#### Data provided
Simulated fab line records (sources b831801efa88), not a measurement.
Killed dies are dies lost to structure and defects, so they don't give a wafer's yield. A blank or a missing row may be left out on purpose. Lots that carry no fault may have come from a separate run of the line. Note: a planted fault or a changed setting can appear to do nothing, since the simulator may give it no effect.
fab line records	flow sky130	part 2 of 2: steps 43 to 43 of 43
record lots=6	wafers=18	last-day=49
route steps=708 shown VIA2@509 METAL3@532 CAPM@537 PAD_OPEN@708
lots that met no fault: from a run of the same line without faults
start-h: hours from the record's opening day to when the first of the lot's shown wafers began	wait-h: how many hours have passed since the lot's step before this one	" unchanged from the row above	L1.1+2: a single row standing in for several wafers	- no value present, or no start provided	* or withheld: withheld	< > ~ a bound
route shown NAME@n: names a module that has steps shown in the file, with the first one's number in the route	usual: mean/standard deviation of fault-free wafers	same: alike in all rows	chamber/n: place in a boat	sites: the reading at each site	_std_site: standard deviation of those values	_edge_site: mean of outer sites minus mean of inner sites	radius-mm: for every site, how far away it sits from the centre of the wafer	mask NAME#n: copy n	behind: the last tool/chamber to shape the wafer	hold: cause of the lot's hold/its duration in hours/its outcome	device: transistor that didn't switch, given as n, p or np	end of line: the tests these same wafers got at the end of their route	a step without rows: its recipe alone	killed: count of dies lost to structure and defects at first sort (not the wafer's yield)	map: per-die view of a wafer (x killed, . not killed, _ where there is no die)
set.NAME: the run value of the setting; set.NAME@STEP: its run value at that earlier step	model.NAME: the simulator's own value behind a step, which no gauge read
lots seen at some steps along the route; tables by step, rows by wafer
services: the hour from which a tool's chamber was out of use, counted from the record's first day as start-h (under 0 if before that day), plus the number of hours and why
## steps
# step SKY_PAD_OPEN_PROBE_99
########

Copy out word for word each line of the listing, from the very first line down to the line containing "lots that met", and stop after that line.

- Written response -
Simulated fab line records (sources b831801efa88), not a measurement.
Killed dies are dies lost to structure and defects, so they don't give a wafer's yield. A blank or a missing row may be left out on purpose. Lots that carry no fault may have come from a separate run of the line. Note: a planted fault or a changed setting can appear to do nothing, since the simulator may give it no effect.
fab line records	flow sky130	part 2 of 2: steps 43 to 43 of 43
record lots=6	wafers=18	last-day=49
route steps=708 shown VIA2@509 METAL3@532 CAPM@537 PAD_OPEN@708
lots that met no fault: from a run of the same line without faults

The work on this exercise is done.